Work task:
Only one stretch of the listing below is wanted: every line from the first to the line containing "R1: mean film", set down exactly.

Entries shown:
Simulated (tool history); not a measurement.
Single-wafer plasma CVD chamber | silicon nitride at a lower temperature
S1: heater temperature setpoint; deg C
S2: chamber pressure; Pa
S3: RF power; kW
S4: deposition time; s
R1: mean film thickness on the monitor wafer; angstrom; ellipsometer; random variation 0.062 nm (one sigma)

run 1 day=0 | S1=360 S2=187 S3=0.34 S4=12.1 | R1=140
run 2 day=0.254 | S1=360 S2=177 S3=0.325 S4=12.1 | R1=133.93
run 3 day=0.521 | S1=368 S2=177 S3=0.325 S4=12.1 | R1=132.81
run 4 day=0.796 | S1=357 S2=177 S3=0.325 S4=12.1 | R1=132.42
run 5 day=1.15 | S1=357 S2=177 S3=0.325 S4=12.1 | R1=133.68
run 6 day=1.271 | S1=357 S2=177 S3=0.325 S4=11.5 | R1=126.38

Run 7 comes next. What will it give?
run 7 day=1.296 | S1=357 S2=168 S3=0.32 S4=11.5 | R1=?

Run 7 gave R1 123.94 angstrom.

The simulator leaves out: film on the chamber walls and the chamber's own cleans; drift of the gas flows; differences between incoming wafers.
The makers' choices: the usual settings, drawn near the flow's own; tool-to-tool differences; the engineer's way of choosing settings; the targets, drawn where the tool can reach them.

Response box:
Simulated (tool history); not a measurement.
Single-wafer plasma CVD chamber | silicon nitride at a lower temperature
S1: heater temperature setpoint; deg C
S2: chamber pressure; Pa
S3: RF power; kW
S4: deposition time; s
R1: mean film thickness on the monitor wafer; angstrom; ellipsometer; random variation 0.062 nm (one sigma)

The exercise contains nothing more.